━━━━━━━━━━
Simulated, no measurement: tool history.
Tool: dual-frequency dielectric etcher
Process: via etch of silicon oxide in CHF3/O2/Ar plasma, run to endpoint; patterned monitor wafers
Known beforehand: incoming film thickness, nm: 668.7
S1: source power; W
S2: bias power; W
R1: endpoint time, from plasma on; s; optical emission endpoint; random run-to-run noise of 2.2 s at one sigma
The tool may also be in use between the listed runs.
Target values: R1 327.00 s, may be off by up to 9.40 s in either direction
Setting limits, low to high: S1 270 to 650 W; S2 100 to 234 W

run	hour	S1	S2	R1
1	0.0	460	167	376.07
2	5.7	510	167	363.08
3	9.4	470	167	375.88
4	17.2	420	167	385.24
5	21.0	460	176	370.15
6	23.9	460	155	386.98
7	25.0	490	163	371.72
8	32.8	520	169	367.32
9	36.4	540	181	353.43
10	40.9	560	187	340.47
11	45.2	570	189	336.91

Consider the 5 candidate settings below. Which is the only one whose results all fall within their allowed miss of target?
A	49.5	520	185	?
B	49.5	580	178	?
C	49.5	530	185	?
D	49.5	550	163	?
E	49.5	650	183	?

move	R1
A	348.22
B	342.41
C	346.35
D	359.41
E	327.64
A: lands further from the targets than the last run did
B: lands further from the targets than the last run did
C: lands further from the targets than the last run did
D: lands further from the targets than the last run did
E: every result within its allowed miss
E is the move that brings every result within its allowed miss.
━━━━━━━━━━

As the answer, set down only the lines from the data above between the one holding "Known beforehand: incoming" and the one holding "E: every result within its allowed miss", inclusive, exactly as they read.

Known beforehand: incoming film thickness, nm: 668.7
S1: source power; W
S2: bias power; W
R1: endpoint time, from plasma on; s; optical emission endpoint; random run-to-run noise of 2.2 s at one sigma
The tool may also be in use between the listed runs.
Target values: R1 327.00 s, may be off by up to 9.40 s in either direction
Setting limits, low to high: S1 270 to 650 W; S2 100 to 234 W

run	hour	S1	S2	R1
1	0.0	460	167	376.07
2	5.7	510	167	363.08
3	9.4	470	167	375.88
4	17.2	420	167	385.24
5	21.0	460	176	370.15
6	23.9	460	155	386.98
7	25.0	490	163	371.72
8	32.8	520	169	367.32
9	36.4	540	181	353.43
10	40.9	560	187	340.47
11	45.2	570	189	336.91

Consider the 5 candidate settings below. Which is the only one whose results all fall within their allowed miss of target?
A	49.5	520	185	?
B	49.5	580	178	?
C	49.5	530	185	?
D	49.5	550	163	?
E	49.5	650	183	?

move	R1
A	348.22
B	342.41
C	346.35
D	359.41
E	327.64
A: lands further from the targets than the last run did
B: lands further from the targets than the last run did
C: lands further from the targets than the last run did
D: lands further from the targets than the last run did
E: every result within its allowed miss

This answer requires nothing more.